__RAW DATA__:
##########

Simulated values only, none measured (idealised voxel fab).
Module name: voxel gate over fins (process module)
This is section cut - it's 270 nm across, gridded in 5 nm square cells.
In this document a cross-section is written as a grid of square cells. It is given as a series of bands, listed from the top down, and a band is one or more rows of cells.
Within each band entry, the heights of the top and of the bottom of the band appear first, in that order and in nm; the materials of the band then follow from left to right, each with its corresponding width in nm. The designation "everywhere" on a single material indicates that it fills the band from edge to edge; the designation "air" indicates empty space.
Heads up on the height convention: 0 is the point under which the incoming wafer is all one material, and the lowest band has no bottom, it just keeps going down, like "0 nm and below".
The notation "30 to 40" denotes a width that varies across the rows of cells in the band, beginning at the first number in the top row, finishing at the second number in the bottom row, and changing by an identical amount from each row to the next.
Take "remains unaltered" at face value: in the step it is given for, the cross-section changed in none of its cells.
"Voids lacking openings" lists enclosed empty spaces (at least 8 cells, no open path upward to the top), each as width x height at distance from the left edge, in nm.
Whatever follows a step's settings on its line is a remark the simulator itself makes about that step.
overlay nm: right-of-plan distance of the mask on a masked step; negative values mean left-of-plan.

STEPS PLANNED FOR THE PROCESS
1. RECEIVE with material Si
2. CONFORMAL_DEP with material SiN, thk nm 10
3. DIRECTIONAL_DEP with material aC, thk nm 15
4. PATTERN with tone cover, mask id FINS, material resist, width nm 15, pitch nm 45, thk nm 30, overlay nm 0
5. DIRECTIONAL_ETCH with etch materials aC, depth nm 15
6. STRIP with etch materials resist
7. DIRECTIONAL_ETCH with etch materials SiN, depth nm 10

##########

__ACTION ITEM__: Whatever appears in the listing above, write it down again exactly.

__TASK RESPONSE__:
Simulated values only, none measured (idealised voxel fab).
Module name: voxel gate over fins (process module)
This is section cut - it's 270 nm across, gridded in 5 nm square cells.
In this document a cross-section is written as a grid of square cells. It is given as a series of bands, listed from the top down, and a band is one or more rows of cells.
Within each band entry, the heights of the top and of the bottom of the band appear first, in that order and in nm; the materials of the band then follow from left to right, each with its corresponding width in nm. The designation "everywhere" on a single material indicates that it fills the band from edge to edge; the designation "air" indicates empty space.
Heads up on the height convention: 0 is the point under which the incoming wafer is all one material, and the lowest band has no bottom, it just keeps going down, like "0 nm and below".
The notation "30 to 40" denotes a width that varies across the rows of cells in the band, beginning at the first number in the top row, finishing at the second number in the bottom row, and changing by an identical amount from each row to the next.
Take "remains unaltered" at face value: in the step it is given for, the cross-section changed in none of its cells.
"Voids lacking openings" lists enclosed empty spaces (at least 8 cells, no open path upward to the top), each as width x height at distance from the left edge, in nm.
Whatever follows a step's settings on its line is a remark the simulator itself makes about that step.
overlay nm: right-of-plan distance of the mask on a masked step; negative values mean left-of-plan.

STEPS PLANNED FOR THE PROCESS
1. RECEIVE with material Si
2. CONFORMAL_DEP with material SiN, thk nm 10
3. DIRECTIONAL_DEP with material aC, thk nm 15
4. PATTERN with tone cover, mask id FINS, material resist, width nm 15, pitch nm 45, thk nm 30, overlay nm 0
5. DIRECTIONAL_ETCH with etch materials aC, depth nm 15
6. STRIP with etch materials resist
7. DIRECTIONAL_ETCH with etch materials SiN, depth nm 10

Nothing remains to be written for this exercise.